(ENTRIES PROVIDED)
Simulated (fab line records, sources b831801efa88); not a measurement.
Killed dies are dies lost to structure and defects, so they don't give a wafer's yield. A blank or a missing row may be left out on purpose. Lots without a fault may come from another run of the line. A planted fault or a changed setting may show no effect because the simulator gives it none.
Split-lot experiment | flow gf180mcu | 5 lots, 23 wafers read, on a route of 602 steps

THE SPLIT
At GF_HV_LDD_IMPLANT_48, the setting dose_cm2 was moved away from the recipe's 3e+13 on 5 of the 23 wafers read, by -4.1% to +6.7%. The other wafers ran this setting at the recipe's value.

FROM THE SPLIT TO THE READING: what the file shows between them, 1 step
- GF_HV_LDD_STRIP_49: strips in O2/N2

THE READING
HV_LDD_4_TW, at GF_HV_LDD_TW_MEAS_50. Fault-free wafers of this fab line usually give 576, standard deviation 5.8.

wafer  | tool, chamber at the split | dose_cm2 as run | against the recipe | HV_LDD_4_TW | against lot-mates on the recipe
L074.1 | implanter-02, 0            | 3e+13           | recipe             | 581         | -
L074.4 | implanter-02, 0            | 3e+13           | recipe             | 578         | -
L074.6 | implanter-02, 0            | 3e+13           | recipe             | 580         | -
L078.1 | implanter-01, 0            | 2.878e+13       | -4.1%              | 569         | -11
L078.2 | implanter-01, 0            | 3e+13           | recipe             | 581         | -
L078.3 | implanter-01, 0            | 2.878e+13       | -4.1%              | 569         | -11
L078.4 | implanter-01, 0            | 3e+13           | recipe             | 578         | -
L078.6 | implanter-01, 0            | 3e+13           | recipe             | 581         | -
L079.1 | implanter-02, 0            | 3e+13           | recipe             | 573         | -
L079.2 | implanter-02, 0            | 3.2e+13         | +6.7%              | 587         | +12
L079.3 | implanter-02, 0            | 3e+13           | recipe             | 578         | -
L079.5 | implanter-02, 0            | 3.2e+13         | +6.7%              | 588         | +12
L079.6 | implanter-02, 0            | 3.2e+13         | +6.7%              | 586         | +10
(End ENTRIES PROVIDED)

Taking the records from the top, repeat each line exactly until you have repeated the line that contains "L078.3 | implanter-01, 0".

▸ **RESPONSE**
Simulated (fab line records, sources b831801efa88); not a measurement.
Killed dies are dies lost to structure and defects, so they don't give a wafer's yield. A blank or a missing row may be left out on purpose. Lots without a fault may come from another run of the line. A planted fault or a changed setting may show no effect because the simulator gives it none.
Split-lot experiment | flow gf180mcu | 5 lots, 23 wafers read, on a route of 602 steps

THE SPLIT
At GF_HV_LDD_IMPLANT_48, the setting dose_cm2 was moved away from the recipe's 3e+13 on 5 of the 23 wafers read, by -4.1% to +6.7%. The other wafers ran this setting at the recipe's value.

FROM THE SPLIT TO THE READING: what the file shows between them, 1 step
- GF_HV_LDD_STRIP_49: strips in O2/N2

THE READING
HV_LDD_4_TW, at GF_HV_LDD_TW_MEAS_50. Fault-free wafers of this fab line usually give 576, standard deviation 5.8.

wafer  | tool, chamber at the split | dose_cm2 as run | against the recipe | HV_LDD_4_TW | against lot-mates on the recipe
L074.1 | implanter-02, 0            | 3e+13           | recipe             | 581         | -
L074.4 | implanter-02, 0            | 3e+13           | recipe             | 578         | -
L074.6 | implanter-02, 0            | 3e+13           | recipe             | 580         | -
L078.1 | implanter-01, 0            | 2.878e+13       | -4.1%              | 569         | -11
L078.2 | implanter-01, 0            | 3e+13           | recipe             | 581         | -
L078.3 | implanter-01, 0            | 2.878e+13       | -4.1%              | 569         | -11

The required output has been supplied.